• • • •

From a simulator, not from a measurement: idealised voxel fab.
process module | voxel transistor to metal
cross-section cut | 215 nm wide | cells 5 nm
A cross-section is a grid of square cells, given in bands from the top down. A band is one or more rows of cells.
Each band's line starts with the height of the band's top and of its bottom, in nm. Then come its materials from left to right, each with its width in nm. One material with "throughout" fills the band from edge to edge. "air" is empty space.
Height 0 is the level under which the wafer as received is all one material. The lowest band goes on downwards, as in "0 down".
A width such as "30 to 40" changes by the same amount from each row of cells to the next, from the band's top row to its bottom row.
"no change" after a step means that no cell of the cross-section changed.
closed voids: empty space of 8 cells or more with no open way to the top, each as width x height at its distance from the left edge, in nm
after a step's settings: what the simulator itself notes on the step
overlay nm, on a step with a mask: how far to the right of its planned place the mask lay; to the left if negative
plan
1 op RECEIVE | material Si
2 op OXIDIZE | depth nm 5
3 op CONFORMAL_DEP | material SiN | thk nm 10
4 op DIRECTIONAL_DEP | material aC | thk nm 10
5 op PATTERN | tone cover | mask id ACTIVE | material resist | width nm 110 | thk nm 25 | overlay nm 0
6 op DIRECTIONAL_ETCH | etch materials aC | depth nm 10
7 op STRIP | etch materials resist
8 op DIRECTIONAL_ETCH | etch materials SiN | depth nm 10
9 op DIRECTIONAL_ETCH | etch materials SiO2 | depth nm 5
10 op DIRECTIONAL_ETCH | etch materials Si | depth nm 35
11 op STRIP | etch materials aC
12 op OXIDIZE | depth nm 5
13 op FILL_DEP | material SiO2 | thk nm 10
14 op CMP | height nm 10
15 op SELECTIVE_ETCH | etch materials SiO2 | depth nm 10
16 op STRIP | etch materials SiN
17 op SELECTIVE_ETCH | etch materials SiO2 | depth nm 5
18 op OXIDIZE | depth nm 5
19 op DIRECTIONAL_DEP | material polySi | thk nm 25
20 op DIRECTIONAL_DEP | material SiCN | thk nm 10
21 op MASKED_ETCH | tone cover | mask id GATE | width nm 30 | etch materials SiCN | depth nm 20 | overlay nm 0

• • • •

Action item:
Please return the lines above that run from the line containing "7 op STRIP | etch materials resist" to the line containing "20 op DIRECTIONAL_DEP", inclusive, exactly and with no other lines.

Exercise response:
7 op STRIP | etch materials resist
8 op DIRECTIONAL_ETCH | etch materials SiN | depth nm 10
9 op DIRECTIONAL_ETCH | etch materials SiO2 | depth nm 5
10 op DIRECTIONAL_ETCH | etch materials Si | depth nm 35
11 op STRIP | etch materials aC
12 op OXIDIZE | depth nm 5
13 op FILL_DEP | material SiO2 | thk nm 10
14 op CMP | height nm 10
15 op SELECTIVE_ETCH | etch materials SiO2 | depth nm 10
16 op STRIP | etch materials SiN
17 op SELECTIVE_ETCH | etch materials SiO2 | depth nm 5
18 op OXIDIZE | depth nm 5
19 op DIRECTIONAL_DEP | material polySi | thk nm 25
20 op DIRECTIONAL_DEP | material SiCN | thk nm 10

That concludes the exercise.